——

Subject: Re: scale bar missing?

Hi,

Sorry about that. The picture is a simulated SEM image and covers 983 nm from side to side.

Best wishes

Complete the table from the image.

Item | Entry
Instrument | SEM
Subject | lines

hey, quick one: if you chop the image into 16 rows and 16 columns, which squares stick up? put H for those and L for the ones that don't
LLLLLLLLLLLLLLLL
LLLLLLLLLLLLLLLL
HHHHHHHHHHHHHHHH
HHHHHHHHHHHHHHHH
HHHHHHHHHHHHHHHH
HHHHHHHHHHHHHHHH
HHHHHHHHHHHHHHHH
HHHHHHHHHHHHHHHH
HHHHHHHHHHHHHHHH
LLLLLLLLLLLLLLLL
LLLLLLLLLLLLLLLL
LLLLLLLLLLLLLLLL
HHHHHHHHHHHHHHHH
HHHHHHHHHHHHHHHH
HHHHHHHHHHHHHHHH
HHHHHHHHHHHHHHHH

——

**Activity**
Write out the data above once more, exactly as it reads.

**Answer space**
Subject: Re: scale bar missing?

Hi,

Sorry about that. The picture is a simulated SEM image and covers 983 nm from side to side.

Best wishes

Complete the table from the image.

Item | Entry
Instrument | SEM
Subject | lines

hey, quick one: if you chop the image into 16 rows and 16 columns, which squares stick up? put H for those and L for the ones that don't
LLLLLLLLLLLLLLLL
LLLLLLLLLLLLLLLL
HHHHHHHHHHHHHHHH
HHHHHHHHHHHHHHHH
HHHHHHHHHHHHHHHH
HHHHHHHHHHHHHHHH
HHHHHHHHHHHHHHHH
HHHHHHHHHHHHHHHH
HHHHHHHHHHHHHHHH
LLLLLLLLLLLLLLLL
LLLLLLLLLLLLLLLL
LLLLLLLLLLLLLLLL
HHHHHHHHHHHHHHHH
HHHHHHHHHHHHHHHH
HHHHHHHHHHHHHHHH
HHHHHHHHHHHHHHHH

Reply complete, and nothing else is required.